**REQUIREMENT:** From top to bottom, each entry below must be reproduced exactly.

**STORED DATA:**
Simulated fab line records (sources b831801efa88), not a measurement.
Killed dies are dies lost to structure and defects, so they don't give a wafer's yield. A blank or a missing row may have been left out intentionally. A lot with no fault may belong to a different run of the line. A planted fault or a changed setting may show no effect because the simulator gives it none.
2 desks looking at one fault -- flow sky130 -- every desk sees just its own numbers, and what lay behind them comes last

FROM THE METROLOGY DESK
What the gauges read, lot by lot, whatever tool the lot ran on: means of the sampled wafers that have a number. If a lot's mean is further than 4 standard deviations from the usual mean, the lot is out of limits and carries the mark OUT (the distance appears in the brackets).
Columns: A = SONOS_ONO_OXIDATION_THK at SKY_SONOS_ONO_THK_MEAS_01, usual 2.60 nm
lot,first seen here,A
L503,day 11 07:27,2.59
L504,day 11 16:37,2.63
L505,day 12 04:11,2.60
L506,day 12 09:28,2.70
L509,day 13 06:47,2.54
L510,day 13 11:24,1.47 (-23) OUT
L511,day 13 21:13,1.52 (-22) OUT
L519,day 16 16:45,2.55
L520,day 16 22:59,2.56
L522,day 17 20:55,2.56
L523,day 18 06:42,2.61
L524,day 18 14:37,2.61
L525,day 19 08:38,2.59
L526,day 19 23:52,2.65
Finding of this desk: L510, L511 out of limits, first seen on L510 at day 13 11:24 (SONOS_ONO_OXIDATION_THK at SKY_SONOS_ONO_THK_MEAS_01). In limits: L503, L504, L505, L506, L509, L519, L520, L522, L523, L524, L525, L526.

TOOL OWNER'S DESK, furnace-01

**REPLY:**
Simulated fab line records (sources b831801efa88), not a measurement.
Killed dies are dies lost to structure and defects, so they don't give a wafer's yield. A blank or a missing row may have been left out intentionally. A lot with no fault may belong to a different run of the line. A planted fault or a changed setting may show no effect because the simulator gives it none.
2 desks looking at one fault -- flow sky130 -- every desk sees just its own numbers, and what lay behind them comes last

FROM THE METROLOGY DESK
What the gauges read, lot by lot, whatever tool the lot ran on: means of the sampled wafers that have a number. If a lot's mean is further than 4 standard deviations from the usual mean, the lot is out of limits and carries the mark OUT (the distance appears in the brackets).
Columns: A = SONOS_ONO_OXIDATION_THK at SKY_SONOS_ONO_THK_MEAS_01, usual 2.60 nm
lot,first seen here,A
L503,day 11 07:27,2.59
L504,day 11 16:37,2.63
L505,day 12 04:11,2.60
L506,day 12 09:28,2.70
L509,day 13 06:47,2.54
L510,day 13 11:24,1.47 (-23) OUT
L511,day 13 21:13,1.52 (-22) OUT
L519,day 16 16:45,2.55
L520,day 16 22:59,2.56
L522,day 17 20:55,2.56
L523,day 18 06:42,2.61
L524,day 18 14:37,2.61
L525,day 19 08:38,2.59
L526,day 19 23:52,2.65
Finding of this desk: L510, L511 out of limits, first seen on L510 at day 13 11:24 (SONOS_ONO_OXIDATION_THK at SKY_SONOS_ONO_THK_MEAS_01). In limits: L503, L504, L505, L506, L509, L519, L520, L522, L523, L524, L525, L526.

TOOL OWNER'S DESK, furnace-01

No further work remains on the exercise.